▶ _Work request_: Nothing should differ. Repeat every record as written.

=====
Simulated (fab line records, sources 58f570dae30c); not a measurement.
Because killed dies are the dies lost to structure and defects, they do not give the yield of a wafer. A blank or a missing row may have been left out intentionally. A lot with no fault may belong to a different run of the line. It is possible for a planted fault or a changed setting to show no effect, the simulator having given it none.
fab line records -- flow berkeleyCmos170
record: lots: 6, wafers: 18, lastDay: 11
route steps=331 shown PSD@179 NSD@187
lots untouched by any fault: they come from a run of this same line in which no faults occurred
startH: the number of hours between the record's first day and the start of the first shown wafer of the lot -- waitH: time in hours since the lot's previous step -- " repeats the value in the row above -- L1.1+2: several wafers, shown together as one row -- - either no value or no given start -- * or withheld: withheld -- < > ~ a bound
=====

▶ _Response area_:
Simulated (fab line records, sources 58f570dae30c); not a measurement.
Because killed dies are the dies lost to structure and defects, they do not give the yield of a wafer. A blank or a missing row may have been left out intentionally. A lot with no fault may belong to a different run of the line. It is possible for a planted fault or a changed setting to show no effect, the simulator having given it none.
fab line records -- flow berkeleyCmos170
record: lots: 6, wafers: 18, lastDay: 11
route steps=331 shown PSD@179 NSD@187
lots untouched by any fault: they come from a run of this same line in which no faults occurred
startH: the number of hours between the record's first day and the start of the first shown wafer of the lot -- waitH: time in hours since the lot's previous step -- " repeats the value in the row above -- L1.1+2: several wafers, shown together as one row -- - either no value or no given start -- * or withheld: withheld -- < > ~ a bound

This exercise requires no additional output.